Exercise - Here is a block of entries. Write out its lines exactly, from the first through the one containing "- Use exactly 32 lines of 32 characters.".

Data extract -
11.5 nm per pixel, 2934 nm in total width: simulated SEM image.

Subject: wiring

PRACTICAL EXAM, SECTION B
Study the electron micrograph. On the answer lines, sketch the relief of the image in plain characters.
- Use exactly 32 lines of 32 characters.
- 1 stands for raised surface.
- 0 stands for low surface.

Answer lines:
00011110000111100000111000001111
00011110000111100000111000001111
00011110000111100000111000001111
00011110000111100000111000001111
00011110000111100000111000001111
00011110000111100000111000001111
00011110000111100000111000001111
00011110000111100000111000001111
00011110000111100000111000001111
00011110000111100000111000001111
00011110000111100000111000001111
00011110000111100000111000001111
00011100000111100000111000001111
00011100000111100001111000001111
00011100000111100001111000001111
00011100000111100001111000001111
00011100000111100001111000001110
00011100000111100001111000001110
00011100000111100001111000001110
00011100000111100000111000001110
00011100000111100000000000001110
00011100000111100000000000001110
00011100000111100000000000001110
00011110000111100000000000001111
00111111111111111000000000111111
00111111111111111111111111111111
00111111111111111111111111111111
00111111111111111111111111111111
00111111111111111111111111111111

Worked solution -
11.5 nm per pixel, 2934 nm in total width: simulated SEM image.

Subject: wiring

PRACTICAL EXAM, SECTION B
Study the electron micrograph. On the answer lines, sketch the relief of the image in plain characters.
- Use exactly 32 lines of 32 characters.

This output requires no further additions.